------
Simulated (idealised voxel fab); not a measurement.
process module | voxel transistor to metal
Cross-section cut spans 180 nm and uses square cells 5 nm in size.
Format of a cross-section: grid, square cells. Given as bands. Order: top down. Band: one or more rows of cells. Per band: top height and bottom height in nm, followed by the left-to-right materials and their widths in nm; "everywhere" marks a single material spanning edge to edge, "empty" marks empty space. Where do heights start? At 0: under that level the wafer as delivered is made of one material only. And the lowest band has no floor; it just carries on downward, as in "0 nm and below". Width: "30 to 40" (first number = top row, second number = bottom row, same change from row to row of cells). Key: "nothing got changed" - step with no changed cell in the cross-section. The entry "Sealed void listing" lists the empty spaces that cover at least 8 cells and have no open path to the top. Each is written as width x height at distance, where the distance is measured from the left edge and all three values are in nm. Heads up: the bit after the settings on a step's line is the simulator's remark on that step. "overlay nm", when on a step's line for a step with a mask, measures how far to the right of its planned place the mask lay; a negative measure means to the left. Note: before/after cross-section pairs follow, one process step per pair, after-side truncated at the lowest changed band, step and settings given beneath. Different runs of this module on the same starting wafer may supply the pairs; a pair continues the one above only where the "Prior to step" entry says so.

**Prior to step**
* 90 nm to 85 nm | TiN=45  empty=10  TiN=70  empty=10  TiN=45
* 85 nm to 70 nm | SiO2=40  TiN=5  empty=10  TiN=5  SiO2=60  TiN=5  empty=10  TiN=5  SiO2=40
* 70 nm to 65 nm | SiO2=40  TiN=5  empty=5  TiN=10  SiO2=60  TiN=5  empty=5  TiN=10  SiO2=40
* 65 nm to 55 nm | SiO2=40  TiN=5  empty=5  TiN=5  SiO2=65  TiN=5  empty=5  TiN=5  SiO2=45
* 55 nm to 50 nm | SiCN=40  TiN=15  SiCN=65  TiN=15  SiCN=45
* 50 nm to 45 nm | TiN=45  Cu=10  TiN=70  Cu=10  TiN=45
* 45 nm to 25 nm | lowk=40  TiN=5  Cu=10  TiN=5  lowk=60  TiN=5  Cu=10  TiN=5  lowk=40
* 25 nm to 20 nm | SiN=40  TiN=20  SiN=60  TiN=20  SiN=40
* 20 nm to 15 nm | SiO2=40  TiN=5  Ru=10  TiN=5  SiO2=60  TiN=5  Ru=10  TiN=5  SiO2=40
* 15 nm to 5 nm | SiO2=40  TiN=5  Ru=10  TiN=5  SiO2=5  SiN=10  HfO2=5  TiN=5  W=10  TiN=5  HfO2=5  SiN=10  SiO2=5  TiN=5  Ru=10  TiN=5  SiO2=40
------

● BRIEF
If a line comes after the one containing "Cross-section cut spans", leave it out; set down every line of the data before it, and that line itself, exactly.

● WRITTEN SOLUTION
Simulated (idealised voxel fab); not a measurement.
process module | voxel transistor to metal
Cross-section cut spans 180 nm and uses square cells 5 nm in size.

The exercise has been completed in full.